*** Opening of Information shown ***
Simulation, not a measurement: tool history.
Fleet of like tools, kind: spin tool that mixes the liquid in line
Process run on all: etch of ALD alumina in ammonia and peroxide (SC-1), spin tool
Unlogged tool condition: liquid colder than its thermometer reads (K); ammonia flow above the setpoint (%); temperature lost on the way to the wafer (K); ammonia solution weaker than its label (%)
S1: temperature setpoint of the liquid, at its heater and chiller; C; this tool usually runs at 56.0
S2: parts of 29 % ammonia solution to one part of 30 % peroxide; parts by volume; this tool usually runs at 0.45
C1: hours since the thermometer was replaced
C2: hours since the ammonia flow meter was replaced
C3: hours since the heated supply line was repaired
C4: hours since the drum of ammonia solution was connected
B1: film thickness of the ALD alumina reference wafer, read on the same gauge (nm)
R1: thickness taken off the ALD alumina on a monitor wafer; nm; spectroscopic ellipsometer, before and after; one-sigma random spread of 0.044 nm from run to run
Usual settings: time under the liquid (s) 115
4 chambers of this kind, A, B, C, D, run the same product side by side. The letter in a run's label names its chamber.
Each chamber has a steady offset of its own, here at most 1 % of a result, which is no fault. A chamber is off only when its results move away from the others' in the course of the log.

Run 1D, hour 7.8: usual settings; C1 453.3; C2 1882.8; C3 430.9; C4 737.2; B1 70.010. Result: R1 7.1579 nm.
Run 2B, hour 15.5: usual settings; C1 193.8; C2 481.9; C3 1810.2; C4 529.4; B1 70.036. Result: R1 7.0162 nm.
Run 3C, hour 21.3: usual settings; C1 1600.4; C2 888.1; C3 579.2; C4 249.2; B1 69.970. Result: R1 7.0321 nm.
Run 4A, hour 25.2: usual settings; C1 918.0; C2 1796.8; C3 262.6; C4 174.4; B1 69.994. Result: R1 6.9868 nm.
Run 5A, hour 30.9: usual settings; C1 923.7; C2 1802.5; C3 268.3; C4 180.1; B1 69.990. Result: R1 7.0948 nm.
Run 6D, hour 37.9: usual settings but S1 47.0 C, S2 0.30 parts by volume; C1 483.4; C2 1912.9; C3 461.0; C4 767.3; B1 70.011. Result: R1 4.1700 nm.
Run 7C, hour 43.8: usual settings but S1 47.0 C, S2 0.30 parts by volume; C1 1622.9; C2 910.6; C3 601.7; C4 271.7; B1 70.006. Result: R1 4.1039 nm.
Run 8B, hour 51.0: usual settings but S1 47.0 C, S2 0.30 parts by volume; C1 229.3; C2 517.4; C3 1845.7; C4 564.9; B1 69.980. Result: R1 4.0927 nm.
*** Close of Information shown ***

Please transcribe the records exactly from their first line through the line holding "C4: hours since", and leave out all others.

→ **Task solution**:
Simulation, not a measurement: tool history.
Fleet of like tools, kind: spin tool that mixes the liquid in line
Process run on all: etch of ALD alumina in ammonia and peroxide (SC-1), spin tool
Unlogged tool condition: liquid colder than its thermometer reads (K); ammonia flow above the setpoint (%); temperature lost on the way to the wafer (K); ammonia solution weaker than its label (%)
S1: temperature setpoint of the liquid, at its heater and chiller; C; this tool usually runs at 56.0
S2: parts of 29 % ammonia solution to one part of 30 % peroxide; parts by volume; this tool usually runs at 0.45
C1: hours since the thermometer was replaced
C2: hours since the ammonia flow meter was replaced
C3: hours since the heated supply line was repaired
C4: hours since the drum of ammonia solution was connected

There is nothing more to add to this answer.